- Opening Delimiter -
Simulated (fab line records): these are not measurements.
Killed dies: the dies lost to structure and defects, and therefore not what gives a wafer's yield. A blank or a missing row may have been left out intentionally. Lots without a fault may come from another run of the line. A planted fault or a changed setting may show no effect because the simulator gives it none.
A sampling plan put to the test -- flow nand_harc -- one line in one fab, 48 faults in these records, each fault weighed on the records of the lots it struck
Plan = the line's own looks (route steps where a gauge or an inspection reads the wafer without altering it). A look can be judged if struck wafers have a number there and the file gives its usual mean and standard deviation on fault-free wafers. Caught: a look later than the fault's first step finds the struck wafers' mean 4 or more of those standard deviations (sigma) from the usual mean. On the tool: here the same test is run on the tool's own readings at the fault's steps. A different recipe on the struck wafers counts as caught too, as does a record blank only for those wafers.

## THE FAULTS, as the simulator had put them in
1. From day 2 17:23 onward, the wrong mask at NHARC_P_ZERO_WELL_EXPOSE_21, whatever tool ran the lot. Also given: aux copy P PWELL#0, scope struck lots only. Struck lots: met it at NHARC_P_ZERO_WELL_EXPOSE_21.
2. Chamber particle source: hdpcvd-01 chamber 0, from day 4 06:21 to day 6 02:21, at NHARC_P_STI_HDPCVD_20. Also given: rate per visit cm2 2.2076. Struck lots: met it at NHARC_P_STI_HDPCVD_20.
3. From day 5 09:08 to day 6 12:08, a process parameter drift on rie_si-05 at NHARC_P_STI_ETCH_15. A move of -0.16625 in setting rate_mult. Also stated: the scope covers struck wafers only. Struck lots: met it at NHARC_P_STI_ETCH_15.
- Closing Delimiter -

Beginning at the first line above, repeat exactly until the line containing "A sampling plan", which is included.

Exercise answer →
Simulated (fab line records): these are not measurements.
Killed dies: the dies lost to structure and defects, and therefore not what gives a wafer's yield. A blank or a missing row may have been left out intentionally. Lots without a fault may come from another run of the line. A planted fault or a changed setting may show no effect because the simulator gives it none.
A sampling plan put to the test -- flow nand_harc -- one line in one fab, 48 faults in these records, each fault weighed on the records of the lots it struck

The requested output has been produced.